------ Provided records

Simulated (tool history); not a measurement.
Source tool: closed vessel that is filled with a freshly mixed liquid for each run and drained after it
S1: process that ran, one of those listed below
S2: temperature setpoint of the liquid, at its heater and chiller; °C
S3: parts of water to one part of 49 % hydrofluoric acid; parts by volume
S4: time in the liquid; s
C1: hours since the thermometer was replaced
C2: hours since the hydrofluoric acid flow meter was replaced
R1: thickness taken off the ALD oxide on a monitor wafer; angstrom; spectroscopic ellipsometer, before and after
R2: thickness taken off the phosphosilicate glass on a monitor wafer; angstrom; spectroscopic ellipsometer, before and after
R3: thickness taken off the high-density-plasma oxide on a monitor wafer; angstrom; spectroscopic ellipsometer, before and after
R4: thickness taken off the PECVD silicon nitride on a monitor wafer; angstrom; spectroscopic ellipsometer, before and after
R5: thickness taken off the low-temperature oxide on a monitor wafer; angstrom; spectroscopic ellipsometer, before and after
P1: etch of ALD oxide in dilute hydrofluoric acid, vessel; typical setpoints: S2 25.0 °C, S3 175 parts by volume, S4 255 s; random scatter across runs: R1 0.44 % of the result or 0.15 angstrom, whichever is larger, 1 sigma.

------------

**Work item**
Restate each of the entries above verbatim.

**Problem solution**
Simulated (tool history); not a measurement.
Source tool: closed vessel that is filled with a freshly mixed liquid for each run and drained after it
S1: process that ran, one of those listed below
S2: temperature setpoint of the liquid, at its heater and chiller; °C
S3: parts of water to one part of 49 % hydrofluoric acid; parts by volume
S4: time in the liquid; s
C1: hours since the thermometer was replaced
C2: hours since the hydrofluoric acid flow meter was replaced
R1: thickness taken off the ALD oxide on a monitor wafer; angstrom; spectroscopic ellipsometer, before and after
R2: thickness taken off the phosphosilicate glass on a monitor wafer; angstrom; spectroscopic ellipsometer, before and after
R3: thickness taken off the high-density-plasma oxide on a monitor wafer; angstrom; spectroscopic ellipsometer, before and after
R4: thickness taken off the PECVD silicon nitride on a monitor wafer; angstrom; spectroscopic ellipsometer, before and after
R5: thickness taken off the low-temperature oxide on a monitor wafer; angstrom; spectroscopic ellipsometer, before and after
P1: etch of ALD oxide in dilute hydrofluoric acid, vessel; typical setpoints: S2 25.0 °C, S3 175 parts by volume, S4 255 s; random scatter across runs: R1 0.44 % of the result or 0.15 angstrom, whichever is larger, 1 sigma.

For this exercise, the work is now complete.